= Beginning of Section =
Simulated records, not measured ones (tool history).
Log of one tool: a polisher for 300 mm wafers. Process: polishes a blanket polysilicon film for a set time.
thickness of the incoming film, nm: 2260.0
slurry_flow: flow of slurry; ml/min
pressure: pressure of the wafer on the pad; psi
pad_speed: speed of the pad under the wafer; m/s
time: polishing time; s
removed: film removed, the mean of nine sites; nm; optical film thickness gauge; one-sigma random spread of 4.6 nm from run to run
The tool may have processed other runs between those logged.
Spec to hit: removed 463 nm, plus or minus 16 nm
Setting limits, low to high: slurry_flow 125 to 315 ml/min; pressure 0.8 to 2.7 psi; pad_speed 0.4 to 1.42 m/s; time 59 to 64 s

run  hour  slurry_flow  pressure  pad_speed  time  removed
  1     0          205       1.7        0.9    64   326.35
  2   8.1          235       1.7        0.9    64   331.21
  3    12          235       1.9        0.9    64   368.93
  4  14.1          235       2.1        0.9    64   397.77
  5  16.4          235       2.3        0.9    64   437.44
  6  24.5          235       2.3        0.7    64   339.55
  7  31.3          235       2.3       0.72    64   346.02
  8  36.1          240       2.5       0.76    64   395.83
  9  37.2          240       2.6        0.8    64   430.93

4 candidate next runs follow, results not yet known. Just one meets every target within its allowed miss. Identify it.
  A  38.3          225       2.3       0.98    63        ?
= End of Section =

The response should be every record above restated exactly.

Simulated records, not measured ones (tool history).
Log of one tool: a polisher for 300 mm wafers. Process: polishes a blanket polysilicon film for a set time.
thickness of the incoming film, nm: 2260.0
slurry_flow: flow of slurry; ml/min
pressure: pressure of the wafer on the pad; psi
pad_speed: speed of the pad under the wafer; m/s
time: polishing time; s
removed: film removed, the mean of nine sites; nm; optical film thickness gauge; one-sigma random spread of 4.6 nm from run to run
The tool may have processed other runs between those logged.
Spec to hit: removed 463 nm, plus or minus 16 nm
Setting limits, low to high: slurry_flow 125 to 315 ml/min; pressure 0.8 to 2.7 psi; pad_speed 0.4 to 1.42 m/s; time 59 to 64 s

run  hour  slurry_flow  pressure  pad_speed  time  removed
  1     0          205       1.7        0.9    64   326.35
  2   8.1          235       1.7        0.9    64   331.21
  3    12          235       1.9        0.9    64   368.93
  4  14.1          235       2.1        0.9    64   397.77
  5  16.4          235       2.3        0.9    64   437.44
  6  24.5          235       2.3        0.7    64   339.55
  7  31.3          235       2.3       0.72    64   346.02
  8  36.1          240       2.5       0.76    64   395.83
  9  37.2          240       2.6        0.8    64   430.93

4 candidate next runs follow, results not yet known. Just one meets every target within its allowed miss. Identify it.
  A  38.3          225       2.3       0.98    63        ?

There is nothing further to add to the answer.